Work task →
Print every line of the listing below, starting with the line that holds "route shown NAME@n: names" and going on through the line that holds "recipe: temp_c: 130 time_s: 120", both included, and print nothing else.

Given information →
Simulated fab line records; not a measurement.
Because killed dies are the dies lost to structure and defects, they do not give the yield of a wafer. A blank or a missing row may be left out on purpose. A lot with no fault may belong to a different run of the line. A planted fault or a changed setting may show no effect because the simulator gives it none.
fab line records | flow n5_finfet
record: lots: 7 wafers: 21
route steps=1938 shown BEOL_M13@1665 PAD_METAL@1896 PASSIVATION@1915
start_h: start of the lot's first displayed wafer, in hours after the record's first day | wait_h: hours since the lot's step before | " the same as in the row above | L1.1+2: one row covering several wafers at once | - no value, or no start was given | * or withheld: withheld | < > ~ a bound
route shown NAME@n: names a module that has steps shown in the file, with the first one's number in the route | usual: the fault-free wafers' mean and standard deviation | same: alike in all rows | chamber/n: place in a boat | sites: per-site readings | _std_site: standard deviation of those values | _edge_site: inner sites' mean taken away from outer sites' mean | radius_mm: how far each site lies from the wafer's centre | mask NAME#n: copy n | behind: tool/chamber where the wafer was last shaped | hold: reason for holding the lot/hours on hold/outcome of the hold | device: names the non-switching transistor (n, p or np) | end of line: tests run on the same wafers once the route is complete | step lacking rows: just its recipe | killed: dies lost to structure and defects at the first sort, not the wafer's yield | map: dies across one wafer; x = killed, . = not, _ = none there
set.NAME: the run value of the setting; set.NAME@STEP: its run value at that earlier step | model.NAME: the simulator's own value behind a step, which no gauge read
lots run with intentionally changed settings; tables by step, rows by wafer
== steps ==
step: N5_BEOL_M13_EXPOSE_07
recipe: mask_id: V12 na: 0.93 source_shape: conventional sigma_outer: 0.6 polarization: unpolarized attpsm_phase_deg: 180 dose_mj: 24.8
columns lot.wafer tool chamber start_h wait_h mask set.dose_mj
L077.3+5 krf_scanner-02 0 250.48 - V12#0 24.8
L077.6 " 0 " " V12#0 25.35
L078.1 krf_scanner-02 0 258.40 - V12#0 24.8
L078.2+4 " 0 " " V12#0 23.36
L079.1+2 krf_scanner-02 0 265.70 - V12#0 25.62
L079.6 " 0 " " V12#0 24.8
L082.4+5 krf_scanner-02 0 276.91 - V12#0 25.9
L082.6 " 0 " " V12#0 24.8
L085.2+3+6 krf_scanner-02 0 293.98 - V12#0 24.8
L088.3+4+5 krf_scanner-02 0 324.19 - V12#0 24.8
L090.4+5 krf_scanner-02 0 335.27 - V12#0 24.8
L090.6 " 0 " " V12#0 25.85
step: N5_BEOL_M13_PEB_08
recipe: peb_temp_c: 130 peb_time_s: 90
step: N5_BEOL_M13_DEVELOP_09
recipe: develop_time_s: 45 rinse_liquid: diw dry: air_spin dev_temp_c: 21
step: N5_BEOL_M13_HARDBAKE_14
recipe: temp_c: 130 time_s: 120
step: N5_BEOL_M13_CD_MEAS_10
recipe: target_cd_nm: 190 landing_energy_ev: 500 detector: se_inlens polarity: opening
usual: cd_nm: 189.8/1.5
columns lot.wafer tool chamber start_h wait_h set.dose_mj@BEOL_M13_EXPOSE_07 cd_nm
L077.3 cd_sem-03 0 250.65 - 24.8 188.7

Reply →
route shown NAME@n: names a module that has steps shown in the file, with the first one's number in the route | usual: the fault-free wafers' mean and standard deviation | same: alike in all rows | chamber/n: place in a boat | sites: per-site readings | _std_site: standard deviation of those values | _edge_site: inner sites' mean taken away from outer sites' mean | radius_mm: how far each site lies from the wafer's centre | mask NAME#n: copy n | behind: tool/chamber where the wafer was last shaped | hold: reason for holding the lot/hours on hold/outcome of the hold | device: names the non-switching transistor (n, p or np) | end of line: tests run on the same wafers once the route is complete | step lacking rows: just its recipe | killed: dies lost to structure and defects at the first sort, not the wafer's yield | map: dies across one wafer; x = killed, . = not, _ = none there
set.NAME: the run value of the setting; set.NAME@STEP: its run value at that earlier step | model.NAME: the simulator's own value behind a step, which no gauge read
lots run with intentionally changed settings; tables by step, rows by wafer
== steps ==
step: N5_BEOL_M13_EXPOSE_07
recipe: mask_id: V12 na: 0.93 source_shape: conventional sigma_outer: 0.6 polarization: unpolarized attpsm_phase_deg: 180 dose_mj: 24.8
columns lot.wafer tool chamber start_h wait_h mask set.dose_mj
L077.3+5 krf_scanner-02 0 250.48 - V12#0 24.8
L077.6 " 0 " " V12#0 25.35
L078.1 krf_scanner-02 0 258.40 - V12#0 24.8
L078.2+4 " 0 " " V12#0 23.36
L079.1+2 krf_scanner-02 0 265.70 - V12#0 25.62
L079.6 " 0 " " V12#0 24.8
L082.4+5 krf_scanner-02 0 276.91 - V12#0 25.9
L082.6 " 0 " " V12#0 24.8
L085.2+3+6 krf_scanner-02 0 293.98 - V12#0 24.8
L088.3+4+5 krf_scanner-02 0 324.19 - V12#0 24.8
L090.4+5 krf_scanner-02 0 335.27 - V12#0 24.8
L090.6 " 0 " " V12#0 25.85
step: N5_BEOL_M13_PEB_08
recipe: peb_temp_c: 130 peb_time_s: 90
step: N5_BEOL_M13_DEVELOP_09
recipe: develop_time_s: 45 rinse_liquid: diw dry: air_spin dev_temp_c: 21
step: N5_BEOL_M13_HARDBAKE_14
recipe: temp_c: 130 time_s: 120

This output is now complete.